<<<<
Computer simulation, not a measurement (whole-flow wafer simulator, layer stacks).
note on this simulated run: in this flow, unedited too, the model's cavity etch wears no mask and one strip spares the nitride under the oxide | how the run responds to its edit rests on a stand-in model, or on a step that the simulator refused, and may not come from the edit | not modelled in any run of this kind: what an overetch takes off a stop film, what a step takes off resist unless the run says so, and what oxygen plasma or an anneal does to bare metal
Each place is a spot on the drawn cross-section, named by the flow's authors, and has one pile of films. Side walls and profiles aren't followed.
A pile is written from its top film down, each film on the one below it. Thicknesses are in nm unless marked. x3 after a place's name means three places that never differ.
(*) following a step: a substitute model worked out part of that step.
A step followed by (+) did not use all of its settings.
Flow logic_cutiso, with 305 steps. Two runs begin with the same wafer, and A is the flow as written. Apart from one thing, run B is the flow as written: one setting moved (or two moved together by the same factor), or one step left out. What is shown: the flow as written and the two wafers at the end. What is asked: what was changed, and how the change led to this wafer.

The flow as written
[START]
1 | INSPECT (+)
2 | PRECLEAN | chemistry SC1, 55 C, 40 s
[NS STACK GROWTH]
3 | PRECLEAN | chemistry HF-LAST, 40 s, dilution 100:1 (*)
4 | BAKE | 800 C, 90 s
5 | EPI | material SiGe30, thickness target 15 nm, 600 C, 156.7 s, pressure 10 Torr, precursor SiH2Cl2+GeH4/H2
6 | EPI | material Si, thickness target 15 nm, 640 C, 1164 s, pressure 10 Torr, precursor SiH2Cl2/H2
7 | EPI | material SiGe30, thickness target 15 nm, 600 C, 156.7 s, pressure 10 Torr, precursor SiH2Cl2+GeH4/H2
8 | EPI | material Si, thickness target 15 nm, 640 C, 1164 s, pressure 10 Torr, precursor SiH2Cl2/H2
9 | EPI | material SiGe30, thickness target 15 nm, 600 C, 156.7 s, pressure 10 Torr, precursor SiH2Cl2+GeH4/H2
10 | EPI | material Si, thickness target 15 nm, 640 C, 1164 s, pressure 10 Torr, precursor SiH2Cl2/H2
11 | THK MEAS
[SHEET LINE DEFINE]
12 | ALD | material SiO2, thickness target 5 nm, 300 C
>>>>

- REQUIREMENT -
Exactly those lines that run from the start of the listing to the line containing "[SHEET LINE DEFINE]" should be output, and no others.

- WORKED SOLUTION -
Computer simulation, not a measurement (whole-flow wafer simulator, layer stacks).
note on this simulated run: in this flow, unedited too, the model's cavity etch wears no mask and one strip spares the nitride under the oxide | how the run responds to its edit rests on a stand-in model, or on a step that the simulator refused, and may not come from the edit | not modelled in any run of this kind: what an overetch takes off a stop film, what a step takes off resist unless the run says so, and what oxygen plasma or an anneal does to bare metal
Each place is a spot on the drawn cross-section, named by the flow's authors, and has one pile of films. Side walls and profiles aren't followed.
A pile is written from its top film down, each film on the one below it. Thicknesses are in nm unless marked. x3 after a place's name means three places that never differ.
(*) following a step: a substitute model worked out part of that step.
A step followed by (+) did not use all of its settings.
Flow logic_cutiso, with 305 steps. Two runs begin with the same wafer, and A is the flow as written. Apart from one thing, run B is the flow as written: one setting moved (or two moved together by the same factor), or one step left out. What is shown: the flow as written and the two wafers at the end. What is asked: what was changed, and how the change led to this wafer.

The flow as written
[START]
1 | INSPECT (+)
2 | PRECLEAN | chemistry SC1, 55 C, 40 s
[NS STACK GROWTH]
3 | PRECLEAN | chemistry HF-LAST, 40 s, dilution 100:1 (*)
4 | BAKE | 800 C, 90 s
5 | EPI | material SiGe30, thickness target 15 nm, 600 C, 156.7 s, pressure 10 Torr, precursor SiH2Cl2+GeH4/H2
6 | EPI | material Si, thickness target 15 nm, 640 C, 1164 s, pressure 10 Torr, precursor SiH2Cl2/H2
7 | EPI | material SiGe30, thickness target 15 nm, 600 C, 156.7 s, pressure 10 Torr, precursor SiH2Cl2+GeH4/H2
8 | EPI | material Si, thickness target 15 nm, 640 C, 1164 s, pressure 10 Torr, precursor SiH2Cl2/H2
9 | EPI | material SiGe30, thickness target 15 nm, 600 C, 156.7 s, pressure 10 Torr, precursor SiH2Cl2+GeH4/H2
10 | EPI | material Si, thickness target 15 nm, 640 C, 1164 s, pressure 10 Torr, precursor SiH2Cl2/H2
11 | THK MEAS
[SHEET LINE DEFINE]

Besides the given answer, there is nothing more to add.